REQUIRED ACTION. Reproduce exactly the lines of the material beneath, from the line that contains "SIGNATURES (means of the wafers above)" to the line that contains "oes_product_au | 0.92167", both included, and no other lines.

DATA PROVIDED.
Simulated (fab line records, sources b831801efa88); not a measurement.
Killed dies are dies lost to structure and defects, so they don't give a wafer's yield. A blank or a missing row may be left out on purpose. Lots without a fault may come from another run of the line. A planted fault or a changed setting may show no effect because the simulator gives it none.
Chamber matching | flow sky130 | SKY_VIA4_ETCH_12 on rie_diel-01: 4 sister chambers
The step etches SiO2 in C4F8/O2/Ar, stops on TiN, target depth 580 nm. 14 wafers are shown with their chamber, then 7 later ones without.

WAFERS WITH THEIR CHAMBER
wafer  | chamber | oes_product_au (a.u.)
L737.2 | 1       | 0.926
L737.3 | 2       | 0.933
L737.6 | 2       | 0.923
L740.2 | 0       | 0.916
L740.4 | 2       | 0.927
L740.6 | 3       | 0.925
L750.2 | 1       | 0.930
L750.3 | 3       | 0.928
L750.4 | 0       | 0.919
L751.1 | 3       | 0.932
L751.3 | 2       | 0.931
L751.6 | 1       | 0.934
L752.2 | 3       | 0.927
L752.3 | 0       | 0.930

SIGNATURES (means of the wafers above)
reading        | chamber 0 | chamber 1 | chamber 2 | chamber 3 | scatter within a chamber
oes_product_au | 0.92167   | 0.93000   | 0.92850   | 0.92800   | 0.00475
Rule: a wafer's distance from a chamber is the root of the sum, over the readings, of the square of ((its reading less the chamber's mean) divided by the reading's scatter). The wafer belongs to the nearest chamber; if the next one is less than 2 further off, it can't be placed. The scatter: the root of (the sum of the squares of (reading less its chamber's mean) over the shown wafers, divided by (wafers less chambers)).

EXERCISE OUTPUT.
SIGNATURES (means of the wafers above)
reading        | chamber 0 | chamber 1 | chamber 2 | chamber 3 | scatter within a chamber
oes_product_au | 0.92167   | 0.93000   | 0.92850   | 0.92800   | 0.00475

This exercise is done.